Activity:
Here are some entries. Repeat all of them exactly.

Supplied entries:
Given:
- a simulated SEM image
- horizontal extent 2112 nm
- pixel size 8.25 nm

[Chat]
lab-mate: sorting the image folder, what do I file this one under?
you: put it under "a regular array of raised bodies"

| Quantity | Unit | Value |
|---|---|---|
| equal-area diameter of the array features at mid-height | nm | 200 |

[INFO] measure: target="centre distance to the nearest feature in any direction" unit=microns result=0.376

Response:
Given:
- a simulated SEM image
- horizontal extent 2112 nm
- pixel size 8.25 nm

[Chat]
lab-mate: sorting the image folder, what do I file this one under?
you: put it under "a regular array of raised bodies"

| Quantity | Unit | Value |
|---|---|---|
| equal-area diameter of the array features at mid-height | nm | 200 |

[INFO] measure: target="centre distance to the nearest feature in any direction" unit=microns result=0.376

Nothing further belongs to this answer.